- Opening Delimiter -

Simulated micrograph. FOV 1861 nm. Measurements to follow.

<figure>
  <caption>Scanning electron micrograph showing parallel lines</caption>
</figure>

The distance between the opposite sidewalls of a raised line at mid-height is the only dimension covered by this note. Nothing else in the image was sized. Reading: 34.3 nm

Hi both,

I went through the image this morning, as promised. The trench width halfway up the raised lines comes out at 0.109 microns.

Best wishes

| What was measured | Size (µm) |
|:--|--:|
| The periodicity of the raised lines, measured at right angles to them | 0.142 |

- Closing Delimiter -

### Activity
Look above for the line with "<caption>Scanning electron micrograph" and the line with "Best wishes". Write out those two lines and all the lines between them, exactly, and no others.

### Solution
  <caption>Scanning electron micrograph showing parallel lines</caption>
</figure>

The distance between the opposite sidewalls of a raised line at mid-height is the only dimension covered by this note. Nothing else in the image was sized. Reading: 34.3 nm

Hi both,

I went through the image this morning, as promised. The trench width halfway up the raised lines comes out at 0.109 microns.

Best wishes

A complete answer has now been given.